_REQUIRED ACTION_
Your answer must consist of exactly the lines below, starting with the line with "18,95.7,P3,500,156,29.5,,,155.8,478.0,2542.9,,93.138" and going on through the line with "19,102.0,P4,400,60,209.5,,,162.1,484.3,2549.2,,134.040", and nothing else.

_INFORMATION PROVIDED_
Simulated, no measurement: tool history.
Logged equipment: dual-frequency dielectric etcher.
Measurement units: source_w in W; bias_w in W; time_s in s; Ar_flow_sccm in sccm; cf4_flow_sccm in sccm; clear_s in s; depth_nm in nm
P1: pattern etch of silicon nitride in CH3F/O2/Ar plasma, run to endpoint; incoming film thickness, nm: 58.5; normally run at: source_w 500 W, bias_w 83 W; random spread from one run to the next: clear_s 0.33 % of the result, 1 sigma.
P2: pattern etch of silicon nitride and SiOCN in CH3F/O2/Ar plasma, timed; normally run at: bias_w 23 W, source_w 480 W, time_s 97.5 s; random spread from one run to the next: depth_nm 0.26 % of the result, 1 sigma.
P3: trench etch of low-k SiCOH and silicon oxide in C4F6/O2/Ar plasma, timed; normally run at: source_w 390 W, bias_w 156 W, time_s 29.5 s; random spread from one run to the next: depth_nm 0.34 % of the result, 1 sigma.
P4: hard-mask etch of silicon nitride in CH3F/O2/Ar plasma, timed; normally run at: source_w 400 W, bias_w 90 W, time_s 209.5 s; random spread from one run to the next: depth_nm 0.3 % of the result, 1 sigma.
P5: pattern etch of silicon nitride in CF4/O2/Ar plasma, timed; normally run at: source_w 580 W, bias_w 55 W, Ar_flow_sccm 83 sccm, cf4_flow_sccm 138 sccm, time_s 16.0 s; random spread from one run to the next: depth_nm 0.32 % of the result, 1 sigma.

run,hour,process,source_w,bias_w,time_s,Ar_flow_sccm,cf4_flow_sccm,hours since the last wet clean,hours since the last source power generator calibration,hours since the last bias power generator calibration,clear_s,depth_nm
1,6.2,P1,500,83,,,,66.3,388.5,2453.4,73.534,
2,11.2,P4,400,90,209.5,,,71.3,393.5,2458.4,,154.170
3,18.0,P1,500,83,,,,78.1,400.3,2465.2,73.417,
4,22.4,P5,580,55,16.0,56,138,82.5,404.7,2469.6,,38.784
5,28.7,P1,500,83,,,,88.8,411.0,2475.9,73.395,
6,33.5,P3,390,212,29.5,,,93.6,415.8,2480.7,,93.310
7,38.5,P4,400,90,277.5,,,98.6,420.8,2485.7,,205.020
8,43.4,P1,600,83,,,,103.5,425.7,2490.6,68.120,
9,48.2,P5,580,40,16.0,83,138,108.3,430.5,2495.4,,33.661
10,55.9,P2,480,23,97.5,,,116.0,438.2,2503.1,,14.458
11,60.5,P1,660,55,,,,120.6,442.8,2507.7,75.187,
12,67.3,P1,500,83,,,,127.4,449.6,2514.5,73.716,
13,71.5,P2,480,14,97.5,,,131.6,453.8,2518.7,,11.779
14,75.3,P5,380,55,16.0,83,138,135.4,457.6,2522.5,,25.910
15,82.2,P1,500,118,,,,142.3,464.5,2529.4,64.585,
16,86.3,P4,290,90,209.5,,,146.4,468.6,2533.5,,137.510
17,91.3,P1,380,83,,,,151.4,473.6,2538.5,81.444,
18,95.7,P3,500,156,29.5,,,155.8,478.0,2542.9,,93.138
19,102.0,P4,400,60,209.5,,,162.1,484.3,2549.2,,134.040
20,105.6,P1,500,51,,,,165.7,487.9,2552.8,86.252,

_ANSWER SECTION_
18,95.7,P3,500,156,29.5,,,155.8,478.0,2542.9,,93.138
19,102.0,P4,400,60,209.5,,,162.1,484.3,2549.2,,134.040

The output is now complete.